● **Assigned task**
Write out again the entries from the first line to the line that includes "Only some runs", keeping both of those lines.

● **Record set**
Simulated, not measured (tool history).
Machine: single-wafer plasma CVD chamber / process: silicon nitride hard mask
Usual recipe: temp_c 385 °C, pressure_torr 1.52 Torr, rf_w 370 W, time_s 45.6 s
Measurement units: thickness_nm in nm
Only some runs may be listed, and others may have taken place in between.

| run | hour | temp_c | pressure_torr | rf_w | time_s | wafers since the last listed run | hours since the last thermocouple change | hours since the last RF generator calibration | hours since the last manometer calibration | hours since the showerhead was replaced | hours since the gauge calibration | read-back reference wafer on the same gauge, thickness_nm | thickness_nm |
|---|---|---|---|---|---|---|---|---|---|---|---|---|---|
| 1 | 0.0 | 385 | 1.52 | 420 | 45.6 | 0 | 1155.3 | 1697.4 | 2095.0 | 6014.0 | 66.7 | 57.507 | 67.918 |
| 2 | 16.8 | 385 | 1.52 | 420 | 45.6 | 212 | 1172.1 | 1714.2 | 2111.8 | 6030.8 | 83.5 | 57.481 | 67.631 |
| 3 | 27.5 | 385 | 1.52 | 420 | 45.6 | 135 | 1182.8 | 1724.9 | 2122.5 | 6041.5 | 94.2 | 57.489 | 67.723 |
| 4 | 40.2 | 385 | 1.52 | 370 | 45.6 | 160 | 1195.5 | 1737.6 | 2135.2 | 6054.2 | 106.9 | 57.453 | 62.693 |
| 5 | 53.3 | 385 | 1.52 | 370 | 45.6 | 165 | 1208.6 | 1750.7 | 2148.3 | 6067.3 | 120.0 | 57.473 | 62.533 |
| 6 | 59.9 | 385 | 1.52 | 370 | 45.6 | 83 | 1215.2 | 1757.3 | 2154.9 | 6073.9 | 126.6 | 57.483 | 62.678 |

● **Problem solution**
Simulated, not measured (tool history).
Machine: single-wafer plasma CVD chamber / process: silicon nitride hard mask
Usual recipe: temp_c 385 °C, pressure_torr 1.52 Torr, rf_w 370 W, time_s 45.6 s
Measurement units: thickness_nm in nm
Only some runs may be listed, and others may have taken place in between.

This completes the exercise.